> **SUPPLIED INFORMATION**:
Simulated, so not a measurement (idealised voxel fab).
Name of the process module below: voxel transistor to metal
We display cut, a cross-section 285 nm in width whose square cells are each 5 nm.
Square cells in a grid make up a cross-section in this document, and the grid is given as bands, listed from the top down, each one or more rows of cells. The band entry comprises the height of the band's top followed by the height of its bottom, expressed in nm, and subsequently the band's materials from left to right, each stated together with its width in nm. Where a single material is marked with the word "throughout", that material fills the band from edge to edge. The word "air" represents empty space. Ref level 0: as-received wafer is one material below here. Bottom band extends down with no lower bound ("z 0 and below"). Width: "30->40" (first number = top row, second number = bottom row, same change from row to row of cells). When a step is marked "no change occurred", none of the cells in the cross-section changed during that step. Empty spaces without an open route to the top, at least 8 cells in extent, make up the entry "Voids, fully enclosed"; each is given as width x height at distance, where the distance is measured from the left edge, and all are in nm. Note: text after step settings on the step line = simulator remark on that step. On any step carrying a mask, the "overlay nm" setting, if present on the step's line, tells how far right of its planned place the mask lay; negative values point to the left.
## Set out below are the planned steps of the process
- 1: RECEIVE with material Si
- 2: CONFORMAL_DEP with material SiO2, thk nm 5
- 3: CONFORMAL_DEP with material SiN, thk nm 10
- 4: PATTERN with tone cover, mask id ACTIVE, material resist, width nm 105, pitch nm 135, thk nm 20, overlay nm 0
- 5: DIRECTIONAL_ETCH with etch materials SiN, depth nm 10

> **ACTIVITY**:
Write out every entry exactly as given.

> **TASK SOLUTION**:
Simulated, so not a measurement (idealised voxel fab).
Name of the process module below: voxel transistor to metal
We display cut, a cross-section 285 nm in width whose square cells are each 5 nm.
Square cells in a grid make up a cross-section in this document, and the grid is given as bands, listed from the top down, each one or more rows of cells. The band entry comprises the height of the band's top followed by the height of its bottom, expressed in nm, and subsequently the band's materials from left to right, each stated together with its width in nm. Where a single material is marked with the word "throughout", that material fills the band from edge to edge. The word "air" represents empty space. Ref level 0: as-received wafer is one material below here. Bottom band extends down with no lower bound ("z 0 and below"). Width: "30->40" (first number = top row, second number = bottom row, same change from row to row of cells). When a step is marked "no change occurred", none of the cells in the cross-section changed during that step. Empty spaces without an open route to the top, at least 8 cells in extent, make up the entry "Voids, fully enclosed"; each is given as width x height at distance, where the distance is measured from the left edge, and all are in nm. Note: text after step settings on the step line = simulator remark on that step. On any step carrying a mask, the "overlay nm" setting, if present on the step's line, tells how far right of its planned place the mask lay; negative values point to the left.
## Set out below are the planned steps of the process
- 1: RECEIVE with material Si
- 2: CONFORMAL_DEP with material SiO2, thk nm 5
- 3: CONFORMAL_DEP with material SiN, thk nm 10
- 4: PATTERN with tone cover, mask id ACTIVE, material resist, width nm 105, pitch nm 135, thk nm 20, overlay nm 0
- 5: DIRECTIONAL_ETCH with etch materials SiN, depth nm 10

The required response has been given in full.